- _Work item_
Below are lines of data, and only some are wanted. Please repeat exactly those from the line that has "5: DIRECTIONAL_ETCH [etch" through the line that has "22: CONFORMAL_DEP [material SiN] [thk nm 10]".

- _Supplied material_
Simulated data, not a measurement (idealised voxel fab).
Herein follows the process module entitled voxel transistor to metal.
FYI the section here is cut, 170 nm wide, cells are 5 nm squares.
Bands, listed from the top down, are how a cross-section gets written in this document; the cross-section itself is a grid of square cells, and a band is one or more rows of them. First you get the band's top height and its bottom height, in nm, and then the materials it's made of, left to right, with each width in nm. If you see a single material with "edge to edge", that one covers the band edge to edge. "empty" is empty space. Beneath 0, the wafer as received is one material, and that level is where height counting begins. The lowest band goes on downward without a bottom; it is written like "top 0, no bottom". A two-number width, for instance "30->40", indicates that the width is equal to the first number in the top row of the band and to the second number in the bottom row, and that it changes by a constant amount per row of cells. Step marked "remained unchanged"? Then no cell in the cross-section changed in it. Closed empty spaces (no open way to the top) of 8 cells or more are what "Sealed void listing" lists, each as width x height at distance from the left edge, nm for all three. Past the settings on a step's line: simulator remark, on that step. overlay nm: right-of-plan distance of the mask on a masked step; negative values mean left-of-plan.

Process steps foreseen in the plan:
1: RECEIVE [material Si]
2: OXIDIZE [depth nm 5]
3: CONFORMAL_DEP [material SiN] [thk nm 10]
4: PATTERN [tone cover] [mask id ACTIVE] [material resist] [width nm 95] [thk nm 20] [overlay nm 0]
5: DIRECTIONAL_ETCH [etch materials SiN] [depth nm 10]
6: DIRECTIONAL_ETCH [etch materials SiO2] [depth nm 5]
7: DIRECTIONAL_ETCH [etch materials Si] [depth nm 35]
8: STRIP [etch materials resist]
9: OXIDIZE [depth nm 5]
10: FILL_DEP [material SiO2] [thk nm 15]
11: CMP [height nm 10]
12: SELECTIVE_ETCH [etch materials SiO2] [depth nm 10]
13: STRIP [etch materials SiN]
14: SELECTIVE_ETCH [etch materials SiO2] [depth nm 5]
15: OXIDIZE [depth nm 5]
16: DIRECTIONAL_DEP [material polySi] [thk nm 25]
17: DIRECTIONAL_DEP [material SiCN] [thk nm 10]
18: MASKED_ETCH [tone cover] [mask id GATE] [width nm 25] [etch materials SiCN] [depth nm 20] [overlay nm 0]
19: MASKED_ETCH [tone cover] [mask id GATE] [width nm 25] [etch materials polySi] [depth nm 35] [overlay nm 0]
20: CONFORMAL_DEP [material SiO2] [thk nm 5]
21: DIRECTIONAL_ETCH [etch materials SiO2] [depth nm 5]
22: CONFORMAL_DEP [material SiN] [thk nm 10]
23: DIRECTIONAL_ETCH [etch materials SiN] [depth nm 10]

- _Written reply_
5: DIRECTIONAL_ETCH [etch materials SiN] [depth nm 10]
6: DIRECTIONAL_ETCH [etch materials SiO2] [depth nm 5]
7: DIRECTIONAL_ETCH [etch materials Si] [depth nm 35]
8: STRIP [etch materials resist]
9: OXIDIZE [depth nm 5]
10: FILL_DEP [material SiO2] [thk nm 15]
11: CMP [height nm 10]
12: SELECTIVE_ETCH [etch materials SiO2] [depth nm 10]
13: STRIP [etch materials SiN]
14: SELECTIVE_ETCH [etch materials SiO2] [depth nm 5]
15: OXIDIZE [depth nm 5]
16: DIRECTIONAL_DEP [material polySi] [thk nm 25]
17: DIRECTIONAL_DEP [material SiCN] [thk nm 10]
18: MASKED_ETCH [tone cover] [mask id GATE] [width nm 25] [etch materials SiCN] [depth nm 20] [overlay nm 0]
19: MASKED_ETCH [tone cover] [mask id GATE] [width nm 25] [etch materials polySi] [depth nm 35] [overlay nm 0]
20: CONFORMAL_DEP [material SiO2] [thk nm 5]
21: DIRECTIONAL_ETCH [etch materials SiO2] [depth nm 5]
22: CONFORMAL_DEP [material SiN] [thk nm 10]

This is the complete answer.